- [PROVIDED MATERIAL]
[Start of Attachment]

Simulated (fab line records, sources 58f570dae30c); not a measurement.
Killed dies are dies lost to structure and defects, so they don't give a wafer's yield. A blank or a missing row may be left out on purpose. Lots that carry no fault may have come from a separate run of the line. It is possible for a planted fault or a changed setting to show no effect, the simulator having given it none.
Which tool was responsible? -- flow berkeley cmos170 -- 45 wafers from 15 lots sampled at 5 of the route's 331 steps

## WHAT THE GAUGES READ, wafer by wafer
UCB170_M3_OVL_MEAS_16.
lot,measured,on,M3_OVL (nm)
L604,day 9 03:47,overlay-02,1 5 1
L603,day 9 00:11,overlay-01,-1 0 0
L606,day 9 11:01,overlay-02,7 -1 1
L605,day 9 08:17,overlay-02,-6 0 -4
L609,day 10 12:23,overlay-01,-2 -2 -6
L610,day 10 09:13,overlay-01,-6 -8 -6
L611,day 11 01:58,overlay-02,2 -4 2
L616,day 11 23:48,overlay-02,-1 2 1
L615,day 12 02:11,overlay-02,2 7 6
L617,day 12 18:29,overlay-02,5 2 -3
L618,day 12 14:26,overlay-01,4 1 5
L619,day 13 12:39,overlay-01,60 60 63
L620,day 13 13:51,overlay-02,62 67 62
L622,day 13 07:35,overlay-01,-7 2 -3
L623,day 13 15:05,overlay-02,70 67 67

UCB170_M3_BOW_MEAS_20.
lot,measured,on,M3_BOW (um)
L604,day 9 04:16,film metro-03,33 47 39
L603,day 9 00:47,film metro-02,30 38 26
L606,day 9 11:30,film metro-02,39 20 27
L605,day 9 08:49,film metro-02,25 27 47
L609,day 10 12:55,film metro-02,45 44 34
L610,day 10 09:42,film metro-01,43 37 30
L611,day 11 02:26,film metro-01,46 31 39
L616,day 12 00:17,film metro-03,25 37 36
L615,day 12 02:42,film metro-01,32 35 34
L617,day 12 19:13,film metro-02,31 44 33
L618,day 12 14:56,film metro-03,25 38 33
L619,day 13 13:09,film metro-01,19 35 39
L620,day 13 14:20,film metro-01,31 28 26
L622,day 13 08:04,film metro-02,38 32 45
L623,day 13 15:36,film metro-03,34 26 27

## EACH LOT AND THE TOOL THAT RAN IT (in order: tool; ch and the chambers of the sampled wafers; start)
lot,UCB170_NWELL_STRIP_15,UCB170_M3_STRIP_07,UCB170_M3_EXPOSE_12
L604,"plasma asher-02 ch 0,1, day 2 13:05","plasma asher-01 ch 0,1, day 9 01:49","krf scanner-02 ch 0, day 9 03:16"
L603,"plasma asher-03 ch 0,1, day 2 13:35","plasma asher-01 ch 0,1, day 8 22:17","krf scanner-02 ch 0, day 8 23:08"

[End of Attachment]

- [WORK INSTRUCTION]
What you give back must be the stretch above, starting at the line with "L606,day 9 11:01,overlay-02,7 -1 1" and ending at the line with "L619,day 13 12:39,overlay-01,60 60 63", copied exactly.

- [ANSWER BOX]
L606,day 9 11:01,overlay-02,7 -1 1
L605,day 9 08:17,overlay-02,-6 0 -4
L609,day 10 12:23,overlay-01,-2 -2 -6
L610,day 10 09:13,overlay-01,-6 -8 -6
L611,day 11 01:58,overlay-02,2 -4 2
L616,day 11 23:48,overlay-02,-1 2 1
L615,day 12 02:11,overlay-02,2 7 6
L617,day 12 18:29,overlay-02,5 2 -3
L618,day 12 14:26,overlay-01,4 1 5
L619,day 13 12:39,overlay-01,60 60 63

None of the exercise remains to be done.